------------------------

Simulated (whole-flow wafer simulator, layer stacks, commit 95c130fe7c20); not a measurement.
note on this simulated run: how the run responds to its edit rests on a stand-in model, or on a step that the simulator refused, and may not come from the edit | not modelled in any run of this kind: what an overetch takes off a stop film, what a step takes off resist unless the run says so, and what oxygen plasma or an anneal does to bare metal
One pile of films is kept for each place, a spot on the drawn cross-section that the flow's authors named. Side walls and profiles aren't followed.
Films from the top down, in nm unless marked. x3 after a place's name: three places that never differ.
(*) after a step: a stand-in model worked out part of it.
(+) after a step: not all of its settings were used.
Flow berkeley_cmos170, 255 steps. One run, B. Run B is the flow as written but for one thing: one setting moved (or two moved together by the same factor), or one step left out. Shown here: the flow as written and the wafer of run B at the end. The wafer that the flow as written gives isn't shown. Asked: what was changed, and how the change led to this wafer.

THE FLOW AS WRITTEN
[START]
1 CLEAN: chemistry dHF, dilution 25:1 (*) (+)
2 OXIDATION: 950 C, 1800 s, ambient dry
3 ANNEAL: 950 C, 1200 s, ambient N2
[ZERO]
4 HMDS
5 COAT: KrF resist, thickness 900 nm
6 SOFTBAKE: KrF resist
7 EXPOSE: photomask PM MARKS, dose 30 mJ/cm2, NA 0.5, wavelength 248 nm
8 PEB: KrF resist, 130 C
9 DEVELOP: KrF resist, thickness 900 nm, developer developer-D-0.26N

------------------------

The whole listing needs copying. Write it out exactly.

▶ ANSWER SPACE:
Simulated (whole-flow wafer simulator, layer stacks, commit 95c130fe7c20); not a measurement.
note on this simulated run: how the run responds to its edit rests on a stand-in model, or on a step that the simulator refused, and may not come from the edit | not modelled in any run of this kind: what an overetch takes off a stop film, what a step takes off resist unless the run says so, and what oxygen plasma or an anneal does to bare metal
One pile of films is kept for each place, a spot on the drawn cross-section that the flow's authors named. Side walls and profiles aren't followed.
Films from the top down, in nm unless marked. x3 after a place's name: three places that never differ.
(*) after a step: a stand-in model worked out part of it.
(+) after a step: not all of its settings were used.
Flow berkeley_cmos170, 255 steps. One run, B. Run B is the flow as written but for one thing: one setting moved (or two moved together by the same factor), or one step left out. Shown here: the flow as written and the wafer of run B at the end. The wafer that the flow as written gives isn't shown. Asked: what was changed, and how the change led to this wafer.

THE FLOW AS WRITTEN
[START]
1 CLEAN: chemistry dHF, dilution 25:1 (*) (+)
2 OXIDATION: 950 C, 1800 s, ambient dry
3 ANNEAL: 950 C, 1200 s, ambient N2
[ZERO]
4 HMDS
5 COAT: KrF resist, thickness 900 nm
6 SOFTBAKE: KrF resist
7 EXPOSE: photomask PM MARKS, dose 30 mJ/cm2, NA 0.5, wavelength 248 nm
8 PEB: KrF resist, 130 C
9 DEVELOP: KrF resist, thickness 900 nm, developer developer-D-0.26N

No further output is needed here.